--- START ---

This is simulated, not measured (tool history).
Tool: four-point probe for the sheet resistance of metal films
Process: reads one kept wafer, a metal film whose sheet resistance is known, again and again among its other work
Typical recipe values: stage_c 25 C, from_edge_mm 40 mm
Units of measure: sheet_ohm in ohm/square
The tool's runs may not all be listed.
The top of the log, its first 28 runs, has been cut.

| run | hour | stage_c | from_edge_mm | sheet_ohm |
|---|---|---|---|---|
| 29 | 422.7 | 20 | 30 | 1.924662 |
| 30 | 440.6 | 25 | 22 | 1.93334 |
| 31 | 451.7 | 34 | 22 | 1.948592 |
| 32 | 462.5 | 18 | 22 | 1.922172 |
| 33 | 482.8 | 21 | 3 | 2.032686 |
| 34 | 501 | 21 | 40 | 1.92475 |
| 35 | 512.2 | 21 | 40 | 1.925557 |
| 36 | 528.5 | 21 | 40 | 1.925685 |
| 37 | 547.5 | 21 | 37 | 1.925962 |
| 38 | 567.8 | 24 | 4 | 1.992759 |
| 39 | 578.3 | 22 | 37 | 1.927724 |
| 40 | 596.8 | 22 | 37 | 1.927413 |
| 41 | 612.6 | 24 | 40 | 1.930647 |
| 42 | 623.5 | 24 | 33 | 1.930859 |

--- END ---

▶ **WORK ORDER**
Set down every record above exactly as written.

▶ **EXPECTED ANSWER**
This is simulated, not measured (tool history).
Tool: four-point probe for the sheet resistance of metal films
Process: reads one kept wafer, a metal film whose sheet resistance is known, again and again among its other work
Typical recipe values: stage_c 25 C, from_edge_mm 40 mm
Units of measure: sheet_ohm in ohm/square
The tool's runs may not all be listed.
The top of the log, its first 28 runs, has been cut.

| run | hour | stage_c | from_edge_mm | sheet_ohm |
|---|---|---|---|---|
| 29 | 422.7 | 20 | 30 | 1.924662 |
| 30 | 440.6 | 25 | 22 | 1.93334 |
| 31 | 451.7 | 34 | 22 | 1.948592 |
| 32 | 462.5 | 18 | 22 | 1.922172 |
| 33 | 482.8 | 21 | 3 | 2.032686 |
| 34 | 501 | 21 | 40 | 1.92475 |
| 35 | 512.2 | 21 | 40 | 1.925557 |
| 36 | 528.5 | 21 | 40 | 1.925685 |
| 37 | 547.5 | 21 | 37 | 1.925962 |
| 38 | 567.8 | 24 | 4 | 1.992759 |
| 39 | 578.3 | 22 | 37 | 1.927724 |
| 40 | 596.8 | 22 | 37 | 1.927413 |
| 41 | 612.6 | 24 | 40 | 1.930647 |
| 42 | 623.5 | 24 | 33 | 1.930859 |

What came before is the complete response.